ACTIVITY
All of the data is to be copied without a single change.

☆ ☆ ☆

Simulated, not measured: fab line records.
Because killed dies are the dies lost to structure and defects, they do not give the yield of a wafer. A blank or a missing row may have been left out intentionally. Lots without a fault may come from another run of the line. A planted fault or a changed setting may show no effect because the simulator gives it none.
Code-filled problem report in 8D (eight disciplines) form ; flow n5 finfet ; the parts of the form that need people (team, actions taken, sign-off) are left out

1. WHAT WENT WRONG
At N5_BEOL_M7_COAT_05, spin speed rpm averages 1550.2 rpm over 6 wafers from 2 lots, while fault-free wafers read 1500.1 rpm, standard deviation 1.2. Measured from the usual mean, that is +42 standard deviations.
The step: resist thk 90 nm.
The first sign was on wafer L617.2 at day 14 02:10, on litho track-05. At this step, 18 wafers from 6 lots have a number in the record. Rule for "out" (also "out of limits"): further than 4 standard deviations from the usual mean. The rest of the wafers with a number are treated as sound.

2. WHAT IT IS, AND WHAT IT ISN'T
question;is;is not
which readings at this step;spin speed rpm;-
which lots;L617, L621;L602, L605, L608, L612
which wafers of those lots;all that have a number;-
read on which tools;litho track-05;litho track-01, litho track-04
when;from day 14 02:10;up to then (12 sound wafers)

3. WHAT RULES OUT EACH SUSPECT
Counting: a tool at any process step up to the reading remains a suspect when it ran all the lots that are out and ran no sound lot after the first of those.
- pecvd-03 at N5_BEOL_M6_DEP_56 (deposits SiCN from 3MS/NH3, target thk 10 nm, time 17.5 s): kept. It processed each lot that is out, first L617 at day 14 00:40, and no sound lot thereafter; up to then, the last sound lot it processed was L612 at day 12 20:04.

☆ ☆ ☆

YOUR RESPONSE
Simulated, not measured: fab line records.
Because killed dies are the dies lost to structure and defects, they do not give the yield of a wafer. A blank or a missing row may have been left out intentionally. Lots without a fault may come from another run of the line. A planted fault or a changed setting may show no effect because the simulator gives it none.
Code-filled problem report in 8D (eight disciplines) form ; flow n5 finfet ; the parts of the form that need people (team, actions taken, sign-off) are left out

1. WHAT WENT WRONG
At N5_BEOL_M7_COAT_05, spin speed rpm averages 1550.2 rpm over 6 wafers from 2 lots, while fault-free wafers read 1500.1 rpm, standard deviation 1.2. Measured from the usual mean, that is +42 standard deviations.
The step: resist thk 90 nm.
The first sign was on wafer L617.2 at day 14 02:10, on litho track-05. At this step, 18 wafers from 6 lots have a number in the record. Rule for "out" (also "out of limits"): further than 4 standard deviations from the usual mean. The rest of the wafers with a number are treated as sound.

2. WHAT IT IS, AND WHAT IT ISN'T
question;is;is not
which readings at this step;spin speed rpm;-
which lots;L617, L621;L602, L605, L608, L612
which wafers of those lots;all that have a number;-
read on which tools;litho track-05;litho track-01, litho track-04
when;from day 14 02:10;up to then (12 sound wafers)

3. WHAT RULES OUT EACH SUSPECT
Counting: a tool at any process step up to the reading remains a suspect when it ran all the lots that are out and ran no sound lot after the first of those.
- pecvd-03 at N5_BEOL_M6_DEP_56 (deposits SiCN from 3MS/NH3, target thk 10 nm, time 17.5 s): kept. It processed each lot that is out, first L617 at day 14 00:40, and no sound lot thereafter; up to then, the last sound lot it processed was L612 at day 12 20:04.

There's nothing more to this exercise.